• EXERCISE DATA:
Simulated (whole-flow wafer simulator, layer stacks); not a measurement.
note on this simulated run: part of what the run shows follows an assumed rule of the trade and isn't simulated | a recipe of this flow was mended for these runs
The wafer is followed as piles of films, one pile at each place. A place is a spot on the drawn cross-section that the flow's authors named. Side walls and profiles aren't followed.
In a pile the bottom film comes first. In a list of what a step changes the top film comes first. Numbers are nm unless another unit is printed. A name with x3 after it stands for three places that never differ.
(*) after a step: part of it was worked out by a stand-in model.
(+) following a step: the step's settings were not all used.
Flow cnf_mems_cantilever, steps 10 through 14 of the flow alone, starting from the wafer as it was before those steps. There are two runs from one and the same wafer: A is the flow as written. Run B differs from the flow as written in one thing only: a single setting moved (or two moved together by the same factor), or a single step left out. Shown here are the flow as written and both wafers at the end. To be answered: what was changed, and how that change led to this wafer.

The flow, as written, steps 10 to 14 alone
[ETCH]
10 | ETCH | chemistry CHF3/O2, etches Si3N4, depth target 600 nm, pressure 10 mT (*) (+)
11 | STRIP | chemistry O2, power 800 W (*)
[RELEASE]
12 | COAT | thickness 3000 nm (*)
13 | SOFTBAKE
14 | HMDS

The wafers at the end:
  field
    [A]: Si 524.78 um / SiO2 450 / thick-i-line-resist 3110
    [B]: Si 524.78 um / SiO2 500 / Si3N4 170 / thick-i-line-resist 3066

• ASSIGNMENT: Output all of the records above unchanged.

• YOUR SOLUTION:
Simulated (whole-flow wafer simulator, layer stacks); not a measurement.
note on this simulated run: part of what the run shows follows an assumed rule of the trade and isn't simulated | a recipe of this flow was mended for these runs
The wafer is followed as piles of films, one pile at each place. A place is a spot on the drawn cross-section that the flow's authors named. Side walls and profiles aren't followed.
In a pile the bottom film comes first. In a list of what a step changes the top film comes first. Numbers are nm unless another unit is printed. A name with x3 after it stands for three places that never differ.
(*) after a step: part of it was worked out by a stand-in model.
(+) following a step: the step's settings were not all used.
Flow cnf_mems_cantilever, steps 10 through 14 of the flow alone, starting from the wafer as it was before those steps. There are two runs from one and the same wafer: A is the flow as written. Run B differs from the flow as written in one thing only: a single setting moved (or two moved together by the same factor), or a single step left out. Shown here are the flow as written and both wafers at the end. To be answered: what was changed, and how that change led to this wafer.

The flow, as written, steps 10 to 14 alone
[ETCH]
10 | ETCH | chemistry CHF3/O2, etches Si3N4, depth target 600 nm, pressure 10 mT (*) (+)
11 | STRIP | chemistry O2, power 800 W (*)
[RELEASE]
12 | COAT | thickness 3000 nm (*)
13 | SOFTBAKE
14 | HMDS

The wafers at the end:
  field
    [A]: Si 524.78 um / SiO2 450 / thick-i-line-resist 3110
    [B]: Si 524.78 um / SiO2 500 / Si3N4 170 / thick-i-line-resist 3066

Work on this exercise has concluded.